■ DATA EXCERPTS ■
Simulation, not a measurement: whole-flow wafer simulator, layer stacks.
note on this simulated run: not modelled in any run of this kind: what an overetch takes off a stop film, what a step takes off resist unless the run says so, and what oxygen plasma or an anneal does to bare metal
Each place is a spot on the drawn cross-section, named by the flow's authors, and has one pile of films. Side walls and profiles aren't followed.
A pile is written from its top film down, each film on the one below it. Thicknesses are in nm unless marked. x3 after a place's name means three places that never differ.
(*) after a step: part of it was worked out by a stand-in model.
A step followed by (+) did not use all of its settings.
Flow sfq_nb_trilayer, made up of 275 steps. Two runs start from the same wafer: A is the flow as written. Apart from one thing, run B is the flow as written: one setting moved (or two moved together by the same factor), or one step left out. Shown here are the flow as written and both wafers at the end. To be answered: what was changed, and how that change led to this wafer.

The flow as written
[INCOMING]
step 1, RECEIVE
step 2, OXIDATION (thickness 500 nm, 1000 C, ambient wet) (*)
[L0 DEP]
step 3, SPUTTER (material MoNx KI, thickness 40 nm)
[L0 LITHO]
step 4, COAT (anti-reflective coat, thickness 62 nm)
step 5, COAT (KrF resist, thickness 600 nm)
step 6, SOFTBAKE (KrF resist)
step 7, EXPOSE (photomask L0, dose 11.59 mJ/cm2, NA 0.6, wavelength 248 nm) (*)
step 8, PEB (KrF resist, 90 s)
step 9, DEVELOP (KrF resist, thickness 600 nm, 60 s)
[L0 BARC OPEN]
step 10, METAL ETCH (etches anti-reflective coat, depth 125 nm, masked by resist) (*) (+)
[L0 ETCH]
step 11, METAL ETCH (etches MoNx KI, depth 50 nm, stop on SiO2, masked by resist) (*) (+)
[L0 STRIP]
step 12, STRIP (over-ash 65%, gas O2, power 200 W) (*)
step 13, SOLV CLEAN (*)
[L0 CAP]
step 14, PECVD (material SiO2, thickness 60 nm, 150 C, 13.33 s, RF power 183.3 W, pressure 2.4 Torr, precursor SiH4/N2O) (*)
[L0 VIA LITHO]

■ WORK ITEM ■
Restate word for word the entries above from the line with "step 12, STRIP" through the line with "step 14, PECVD", inclusive, leaving out everything else.

■ TASK RESULT ■
step 12, STRIP (over-ash 65%, gas O2, power 200 W) (*)
step 13, SOLV CLEAN (*)
[L0 CAP]
step 14, PECVD (material SiO2, thickness 60 nm, 150 C, 13.33 s, RF power 183.3 W, pressure 2.4 Torr, precursor SiH4/N2O) (*)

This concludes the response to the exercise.